----- Dataset entries -----

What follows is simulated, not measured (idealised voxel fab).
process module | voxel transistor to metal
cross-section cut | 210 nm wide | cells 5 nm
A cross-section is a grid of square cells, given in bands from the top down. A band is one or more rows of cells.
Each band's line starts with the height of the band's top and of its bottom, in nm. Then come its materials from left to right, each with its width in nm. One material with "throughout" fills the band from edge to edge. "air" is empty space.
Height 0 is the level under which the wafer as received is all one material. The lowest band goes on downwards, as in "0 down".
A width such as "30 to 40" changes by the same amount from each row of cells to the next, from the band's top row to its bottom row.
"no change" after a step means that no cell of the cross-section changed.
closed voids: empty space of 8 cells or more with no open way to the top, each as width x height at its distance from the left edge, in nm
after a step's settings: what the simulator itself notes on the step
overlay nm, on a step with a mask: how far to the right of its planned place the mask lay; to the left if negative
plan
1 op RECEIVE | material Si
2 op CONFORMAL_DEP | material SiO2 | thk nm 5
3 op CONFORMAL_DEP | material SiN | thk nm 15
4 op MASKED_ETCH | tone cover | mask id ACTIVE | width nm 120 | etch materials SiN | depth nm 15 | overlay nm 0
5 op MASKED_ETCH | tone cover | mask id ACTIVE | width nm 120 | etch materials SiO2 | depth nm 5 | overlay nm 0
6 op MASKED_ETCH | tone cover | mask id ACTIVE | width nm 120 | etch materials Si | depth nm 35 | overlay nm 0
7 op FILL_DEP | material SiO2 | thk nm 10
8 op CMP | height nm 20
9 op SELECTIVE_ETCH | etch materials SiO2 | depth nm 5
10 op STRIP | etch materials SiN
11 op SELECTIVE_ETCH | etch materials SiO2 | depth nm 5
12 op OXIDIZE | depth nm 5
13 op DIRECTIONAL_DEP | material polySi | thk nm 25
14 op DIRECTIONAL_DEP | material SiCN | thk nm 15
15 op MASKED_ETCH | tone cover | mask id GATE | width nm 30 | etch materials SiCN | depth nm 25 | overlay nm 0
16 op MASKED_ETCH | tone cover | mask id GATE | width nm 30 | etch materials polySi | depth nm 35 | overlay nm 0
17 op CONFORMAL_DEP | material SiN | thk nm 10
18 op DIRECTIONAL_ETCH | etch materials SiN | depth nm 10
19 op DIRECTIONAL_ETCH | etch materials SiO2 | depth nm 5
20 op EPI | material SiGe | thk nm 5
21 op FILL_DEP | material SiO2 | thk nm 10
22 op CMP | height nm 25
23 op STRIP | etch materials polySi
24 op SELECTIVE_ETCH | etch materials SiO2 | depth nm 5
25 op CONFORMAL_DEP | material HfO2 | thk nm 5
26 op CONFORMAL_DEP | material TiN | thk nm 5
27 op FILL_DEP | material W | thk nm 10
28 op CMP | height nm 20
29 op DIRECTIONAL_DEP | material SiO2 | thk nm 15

-----

Copy out the range of lines above starting at the line with "closed voids: empty" and ending at the line with "2 op CONFORMAL_DEP | material SiO2 | thk nm 5", exactly and including both.

Written solution:
closed voids: empty space of 8 cells or more with no open way to the top, each as width x height at its distance from the left edge, in nm
after a step's settings: what the simulator itself notes on the step
overlay nm, on a step with a mask: how far to the right of its planned place the mask lay; to the left if negative
plan
1 op RECEIVE | material Si
2 op CONFORMAL_DEP | material SiO2 | thk nm 5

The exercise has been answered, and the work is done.